The expected output is a verbatim reprint of the lines from the beginning of the data that follows through the line that contains "110.948 | 853.13 |".

┌─ Available data

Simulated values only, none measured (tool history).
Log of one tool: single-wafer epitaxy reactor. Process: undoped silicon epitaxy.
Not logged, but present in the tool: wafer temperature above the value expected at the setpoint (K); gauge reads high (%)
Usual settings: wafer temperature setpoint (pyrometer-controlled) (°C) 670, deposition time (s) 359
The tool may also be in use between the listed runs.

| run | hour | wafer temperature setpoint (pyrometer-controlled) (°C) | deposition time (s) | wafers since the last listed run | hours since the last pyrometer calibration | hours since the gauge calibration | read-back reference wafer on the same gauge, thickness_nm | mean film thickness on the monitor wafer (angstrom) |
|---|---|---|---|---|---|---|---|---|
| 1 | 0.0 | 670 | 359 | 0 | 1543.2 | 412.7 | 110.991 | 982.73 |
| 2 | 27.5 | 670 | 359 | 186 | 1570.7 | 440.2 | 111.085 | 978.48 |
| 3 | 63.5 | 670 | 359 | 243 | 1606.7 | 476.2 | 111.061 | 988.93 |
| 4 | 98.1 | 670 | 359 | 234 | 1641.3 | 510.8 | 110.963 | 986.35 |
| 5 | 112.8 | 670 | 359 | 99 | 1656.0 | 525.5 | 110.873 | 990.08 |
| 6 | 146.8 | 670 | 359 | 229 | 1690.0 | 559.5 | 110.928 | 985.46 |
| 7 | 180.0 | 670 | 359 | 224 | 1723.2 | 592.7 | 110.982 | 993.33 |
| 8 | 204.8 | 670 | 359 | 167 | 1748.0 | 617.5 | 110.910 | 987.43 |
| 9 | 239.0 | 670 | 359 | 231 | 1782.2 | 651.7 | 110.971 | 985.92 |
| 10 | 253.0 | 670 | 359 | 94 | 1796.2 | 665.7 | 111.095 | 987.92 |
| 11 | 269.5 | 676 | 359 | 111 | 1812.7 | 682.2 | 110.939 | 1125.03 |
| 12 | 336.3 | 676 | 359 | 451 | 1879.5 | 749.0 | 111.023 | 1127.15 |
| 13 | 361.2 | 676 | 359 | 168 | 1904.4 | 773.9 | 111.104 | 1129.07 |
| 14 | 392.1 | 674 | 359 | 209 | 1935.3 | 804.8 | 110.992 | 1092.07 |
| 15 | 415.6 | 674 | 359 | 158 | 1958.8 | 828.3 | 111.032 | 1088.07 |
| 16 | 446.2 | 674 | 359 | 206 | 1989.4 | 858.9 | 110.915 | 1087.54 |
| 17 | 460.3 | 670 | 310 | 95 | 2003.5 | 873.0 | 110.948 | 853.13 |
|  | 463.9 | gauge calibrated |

└─

» Answer space:
Simulated values only, none measured (tool history).
Log of one tool: single-wafer epitaxy reactor. Process: undoped silicon epitaxy.
Not logged, but present in the tool: wafer temperature above the value expected at the setpoint (K); gauge reads high (%)
Usual settings: wafer temperature setpoint (pyrometer-controlled) (°C) 670, deposition time (s) 359
The tool may also be in use between the listed runs.

| run | hour | wafer temperature setpoint (pyrometer-controlled) (°C) | deposition time (s) | wafers since the last listed run | hours since the last pyrometer calibration | hours since the gauge calibration | read-back reference wafer on the same gauge, thickness_nm | mean film thickness on the monitor wafer (angstrom) |
|---|---|---|---|---|---|---|---|---|
| 1 | 0.0 | 670 | 359 | 0 | 1543.2 | 412.7 | 110.991 | 982.73 |
| 2 | 27.5 | 670 | 359 | 186 | 1570.7 | 440.2 | 111.085 | 978.48 |
| 3 | 63.5 | 670 | 359 | 243 | 1606.7 | 476.2 | 111.061 | 988.93 |
| 4 | 98.1 | 670 | 359 | 234 | 1641.3 | 510.8 | 110.963 | 986.35 |
| 5 | 112.8 | 670 | 359 | 99 | 1656.0 | 525.5 | 110.873 | 990.08 |
| 6 | 146.8 | 670 | 359 | 229 | 1690.0 | 559.5 | 110.928 | 985.46 |
| 7 | 180.0 | 670 | 359 | 224 | 1723.2 | 592.7 | 110.982 | 993.33 |
| 8 | 204.8 | 670 | 359 | 167 | 1748.0 | 617.5 | 110.910 | 987.43 |
| 9 | 239.0 | 670 | 359 | 231 | 1782.2 | 651.7 | 110.971 | 985.92 |
| 10 | 253.0 | 670 | 359 | 94 | 1796.2 | 665.7 | 111.095 | 987.92 |
| 11 | 269.5 | 676 | 359 | 111 | 1812.7 | 682.2 | 110.939 | 1125.03 |
| 12 | 336.3 | 676 | 359 | 451 | 1879.5 | 749.0 | 111.023 | 1127.15 |
| 13 | 361.2 | 676 | 359 | 168 | 1904.4 | 773.9 | 111.104 | 1129.07 |
| 14 | 392.1 | 674 | 359 | 209 | 1935.3 | 804.8 | 110.992 | 1092.07 |
| 15 | 415.6 | 674 | 359 | 158 | 1958.8 | 828.3 | 111.032 | 1088.07 |
| 16 | 446.2 | 674 | 359 | 206 | 1989.4 | 858.9 | 110.915 | 1087.54 |
| 17 | 460.3 | 670 | 310 | 95 | 2003.5 | 873.0 | 110.948 | 853.13 |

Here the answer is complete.